• _Task item_: A stretch of the entries below is to be set down exactly, running from the line with "L146,day 38 03:35,79,90.3" through the line with "L164,day 46 08:29,5.3,0.864,22.263", both included, and no other line.

• _Dataset excerpts_:
──────────────────────────────
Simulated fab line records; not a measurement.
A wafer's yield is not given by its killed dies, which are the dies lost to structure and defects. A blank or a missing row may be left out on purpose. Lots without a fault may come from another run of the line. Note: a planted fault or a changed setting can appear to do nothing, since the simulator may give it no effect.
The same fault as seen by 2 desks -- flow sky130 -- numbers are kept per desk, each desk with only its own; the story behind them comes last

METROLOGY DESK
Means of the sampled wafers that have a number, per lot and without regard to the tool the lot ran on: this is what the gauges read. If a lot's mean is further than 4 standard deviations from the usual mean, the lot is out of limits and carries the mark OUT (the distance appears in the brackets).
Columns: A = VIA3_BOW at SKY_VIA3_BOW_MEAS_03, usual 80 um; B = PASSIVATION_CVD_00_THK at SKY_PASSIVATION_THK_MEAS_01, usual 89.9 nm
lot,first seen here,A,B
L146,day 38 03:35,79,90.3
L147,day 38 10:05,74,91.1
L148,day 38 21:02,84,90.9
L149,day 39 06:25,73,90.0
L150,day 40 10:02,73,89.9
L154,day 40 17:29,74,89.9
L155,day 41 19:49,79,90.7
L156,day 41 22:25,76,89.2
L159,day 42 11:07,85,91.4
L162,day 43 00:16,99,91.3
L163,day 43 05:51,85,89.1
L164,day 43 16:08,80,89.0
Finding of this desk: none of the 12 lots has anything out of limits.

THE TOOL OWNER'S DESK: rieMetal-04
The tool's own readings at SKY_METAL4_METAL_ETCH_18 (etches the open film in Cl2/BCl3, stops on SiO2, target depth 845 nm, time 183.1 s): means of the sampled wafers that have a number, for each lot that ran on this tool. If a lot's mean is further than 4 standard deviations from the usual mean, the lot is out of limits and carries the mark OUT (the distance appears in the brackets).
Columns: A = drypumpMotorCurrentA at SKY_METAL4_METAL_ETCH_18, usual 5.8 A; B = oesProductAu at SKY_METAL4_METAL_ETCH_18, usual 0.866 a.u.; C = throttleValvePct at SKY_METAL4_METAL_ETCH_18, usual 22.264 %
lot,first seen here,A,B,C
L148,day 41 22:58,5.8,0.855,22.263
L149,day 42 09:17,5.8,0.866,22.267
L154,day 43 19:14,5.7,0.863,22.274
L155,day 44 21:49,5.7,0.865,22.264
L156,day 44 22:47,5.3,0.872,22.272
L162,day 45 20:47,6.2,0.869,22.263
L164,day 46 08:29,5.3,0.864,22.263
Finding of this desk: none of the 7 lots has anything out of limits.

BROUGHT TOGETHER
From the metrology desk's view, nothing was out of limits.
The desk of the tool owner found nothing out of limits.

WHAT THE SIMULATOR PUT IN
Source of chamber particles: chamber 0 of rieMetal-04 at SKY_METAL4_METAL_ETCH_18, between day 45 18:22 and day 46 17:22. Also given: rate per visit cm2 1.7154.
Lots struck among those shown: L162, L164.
──────────────────────────────

• _Solution_:
L146,day 38 03:35,79,90.3
L147,day 38 10:05,74,91.1
L148,day 38 21:02,84,90.9
L149,day 39 06:25,73,90.0
L150,day 40 10:02,73,89.9
L154,day 40 17:29,74,89.9
L155,day 41 19:49,79,90.7
L156,day 41 22:25,76,89.2
L159,day 42 11:07,85,91.4
L162,day 43 00:16,99,91.3
L163,day 43 05:51,85,89.1
L164,day 43 16:08,80,89.0
Finding of this desk: none of the 12 lots has anything out of limits.

THE TOOL OWNER'S DESK: rieMetal-04
The tool's own readings at SKY_METAL4_METAL_ETCH_18 (etches the open film in Cl2/BCl3, stops on SiO2, target depth 845 nm, time 183.1 s): means of the sampled wafers that have a number, for each lot that ran on this tool. If a lot's mean is further than 4 standard deviations from the usual mean, the lot is out of limits and carries the mark OUT (the distance appears in the brackets).
Columns: A = drypumpMotorCurrentA at SKY_METAL4_METAL_ETCH_18, usual 5.8 A; B = oesProductAu at SKY_METAL4_METAL_ETCH_18, usual 0.866 a.u.; C = throttleValvePct at SKY_METAL4_METAL_ETCH_18, usual 22.264 %
lot,first seen here,A,B,C
L148,day 41 22:58,5.8,0.855,22.263
L149,day 42 09:17,5.8,0.866,22.267
L154,day 43 19:14,5.7,0.863,22.274
L155,day 44 21:49,5.7,0.865,22.264
L156,day 44 22:47,5.3,0.872,22.272
L162,day 45 20:47,6.2,0.869,22.263
L164,day 46 08:29,5.3,0.864,22.263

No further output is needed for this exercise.